Below are some entries; set them all down exactly.

Extracted data
#####

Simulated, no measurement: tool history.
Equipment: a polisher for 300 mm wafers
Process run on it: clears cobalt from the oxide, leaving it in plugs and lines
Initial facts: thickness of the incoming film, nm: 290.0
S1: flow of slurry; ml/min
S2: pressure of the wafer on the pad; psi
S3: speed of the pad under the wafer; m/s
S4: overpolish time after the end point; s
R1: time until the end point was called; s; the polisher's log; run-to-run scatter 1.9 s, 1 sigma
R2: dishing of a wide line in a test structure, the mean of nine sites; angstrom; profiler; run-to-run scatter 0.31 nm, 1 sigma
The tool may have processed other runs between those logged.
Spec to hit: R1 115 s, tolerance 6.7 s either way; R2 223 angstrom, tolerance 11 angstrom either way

#####

Written reply
Simulated, no measurement: tool history.
Equipment: a polisher for 300 mm wafers
Process run on it: clears cobalt from the oxide, leaving it in plugs and lines
Initial facts: thickness of the incoming film, nm: 290.0
S1: flow of slurry; ml/min
S2: pressure of the wafer on the pad; psi
S3: speed of the pad under the wafer; m/s
S4: overpolish time after the end point; s
R1: time until the end point was called; s; the polisher's log; run-to-run scatter 1.9 s, 1 sigma
R2: dishing of a wide line in a test structure, the mean of nine sites; angstrom; profiler; run-to-run scatter 0.31 nm, 1 sigma
The tool may have processed other runs between those logged.
Spec to hit: R1 115 s, tolerance 6.7 s either way; R2 223 angstrom, tolerance 11 angstrom either way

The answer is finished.